Nothing in the data may be altered as it is transcribed.

# # # #

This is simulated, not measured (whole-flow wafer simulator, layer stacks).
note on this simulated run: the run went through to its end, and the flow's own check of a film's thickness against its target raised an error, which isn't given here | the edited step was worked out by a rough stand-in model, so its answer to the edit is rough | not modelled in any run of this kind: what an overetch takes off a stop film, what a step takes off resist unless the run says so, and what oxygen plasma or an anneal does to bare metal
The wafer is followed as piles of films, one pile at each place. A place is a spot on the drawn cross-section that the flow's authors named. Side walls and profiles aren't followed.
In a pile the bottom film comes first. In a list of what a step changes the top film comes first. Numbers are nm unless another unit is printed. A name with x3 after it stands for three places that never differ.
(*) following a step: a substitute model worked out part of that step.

# # # #

● **WRITTEN SOLUTION**
This is simulated, not measured (whole-flow wafer simulator, layer stacks).
note on this simulated run: the run went through to its end, and the flow's own check of a film's thickness against its target raised an error, which isn't given here | the edited step was worked out by a rough stand-in model, so its answer to the edit is rough | not modelled in any run of this kind: what an overetch takes off a stop film, what a step takes off resist unless the run says so, and what oxygen plasma or an anneal does to bare metal
The wafer is followed as piles of films, one pile at each place. A place is a spot on the drawn cross-section that the flow's authors named. Side walls and profiles aren't followed.
In a pile the bottom film comes first. In a list of what a step changes the top film comes first. Numbers are nm unless another unit is printed. A name with x3 after it stands for three places that never differ.
(*) following a step: a substitute model worked out part of that step.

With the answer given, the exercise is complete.